> Requirement:
Once the line with "Say what has" is found in the entries below, print it and each following line exactly, stopping after the line with "lines – 0.0143 microns"; print nothing else.

> Recorded information:
------------
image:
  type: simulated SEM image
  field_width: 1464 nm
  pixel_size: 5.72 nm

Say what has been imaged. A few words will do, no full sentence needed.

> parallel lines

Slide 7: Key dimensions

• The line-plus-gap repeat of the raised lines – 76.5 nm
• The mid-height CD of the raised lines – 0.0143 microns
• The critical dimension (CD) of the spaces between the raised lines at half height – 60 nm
------------

> Your solution:
Say what has been imaged. A few words will do, no full sentence needed.

> parallel lines

Slide 7: Key dimensions

• The line-plus-gap repeat of the raised lines – 76.5 nm
• The mid-height CD of the raised lines – 0.0143 microns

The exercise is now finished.